Which lines below fall between the one containing "services: a tool's" and the one containing "step: NHARC_A_CONTACT_ETCH_112"? Repeat them exactly, counting both of those lines, and add nothing else.

» **INFORMATION SUPPLIED**
====
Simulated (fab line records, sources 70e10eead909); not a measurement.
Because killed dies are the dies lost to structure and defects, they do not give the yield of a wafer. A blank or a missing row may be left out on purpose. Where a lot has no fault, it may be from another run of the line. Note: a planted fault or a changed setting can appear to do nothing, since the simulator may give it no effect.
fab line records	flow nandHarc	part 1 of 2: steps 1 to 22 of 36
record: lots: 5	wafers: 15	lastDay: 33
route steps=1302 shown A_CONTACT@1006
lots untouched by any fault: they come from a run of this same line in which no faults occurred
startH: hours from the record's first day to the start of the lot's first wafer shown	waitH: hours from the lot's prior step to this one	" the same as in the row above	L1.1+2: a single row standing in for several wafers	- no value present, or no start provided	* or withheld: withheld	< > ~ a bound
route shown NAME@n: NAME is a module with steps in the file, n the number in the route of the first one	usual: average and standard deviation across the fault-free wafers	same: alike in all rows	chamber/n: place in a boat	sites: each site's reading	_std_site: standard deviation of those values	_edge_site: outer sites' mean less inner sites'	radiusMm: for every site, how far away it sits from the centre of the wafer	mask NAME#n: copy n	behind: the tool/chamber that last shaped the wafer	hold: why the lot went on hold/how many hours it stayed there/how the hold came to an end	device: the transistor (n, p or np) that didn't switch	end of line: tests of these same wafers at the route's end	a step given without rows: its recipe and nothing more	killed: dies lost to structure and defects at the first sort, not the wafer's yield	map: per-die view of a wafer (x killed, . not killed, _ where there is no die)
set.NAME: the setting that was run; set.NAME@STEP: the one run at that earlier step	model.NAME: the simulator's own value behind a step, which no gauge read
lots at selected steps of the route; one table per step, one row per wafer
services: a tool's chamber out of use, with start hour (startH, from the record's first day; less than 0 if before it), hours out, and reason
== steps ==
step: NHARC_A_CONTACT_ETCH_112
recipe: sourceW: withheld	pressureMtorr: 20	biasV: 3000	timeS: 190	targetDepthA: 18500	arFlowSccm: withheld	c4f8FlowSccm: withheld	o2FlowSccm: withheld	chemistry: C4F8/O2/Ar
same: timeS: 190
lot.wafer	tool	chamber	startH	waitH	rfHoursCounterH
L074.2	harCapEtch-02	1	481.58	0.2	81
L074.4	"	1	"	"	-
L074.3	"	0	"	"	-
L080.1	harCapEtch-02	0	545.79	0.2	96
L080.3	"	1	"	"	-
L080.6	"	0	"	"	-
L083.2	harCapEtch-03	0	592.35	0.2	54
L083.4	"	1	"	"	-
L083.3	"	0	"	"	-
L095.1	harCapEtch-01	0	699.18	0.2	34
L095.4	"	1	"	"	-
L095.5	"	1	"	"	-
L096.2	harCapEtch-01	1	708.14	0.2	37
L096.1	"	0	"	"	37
====

» **RESPONSE AREA**
services: a tool's chamber out of use, with start hour (startH, from the record's first day; less than 0 if before it), hours out, and reason
== steps ==
step: NHARC_A_CONTACT_ETCH_112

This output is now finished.